Work order: Please output exactly the lines of the material from the first through the line containing "Cross-section format: a", and nothing more.

START Listed records
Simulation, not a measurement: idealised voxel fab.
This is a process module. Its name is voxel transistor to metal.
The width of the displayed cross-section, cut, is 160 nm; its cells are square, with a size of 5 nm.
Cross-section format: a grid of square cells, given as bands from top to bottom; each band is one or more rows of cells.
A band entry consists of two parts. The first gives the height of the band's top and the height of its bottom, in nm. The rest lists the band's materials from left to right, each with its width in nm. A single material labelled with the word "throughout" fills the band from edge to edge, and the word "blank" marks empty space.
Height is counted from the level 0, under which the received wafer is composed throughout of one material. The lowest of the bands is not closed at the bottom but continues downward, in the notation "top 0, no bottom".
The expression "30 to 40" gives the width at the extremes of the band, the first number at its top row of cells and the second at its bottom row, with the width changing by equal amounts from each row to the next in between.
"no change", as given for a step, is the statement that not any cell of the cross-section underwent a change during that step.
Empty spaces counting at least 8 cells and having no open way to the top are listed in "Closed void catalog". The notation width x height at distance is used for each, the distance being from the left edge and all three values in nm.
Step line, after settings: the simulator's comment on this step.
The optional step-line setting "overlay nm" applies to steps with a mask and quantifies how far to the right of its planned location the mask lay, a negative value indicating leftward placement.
END Listed records

Problem solution:
Simulation, not a measurement: idealised voxel fab.
This is a process module. Its name is voxel transistor to metal.
The width of the displayed cross-section, cut, is 160 nm; its cells are square, with a size of 5 nm.
Cross-section format: a grid of square cells, given as bands from top to bottom; each band is one or more rows of cells.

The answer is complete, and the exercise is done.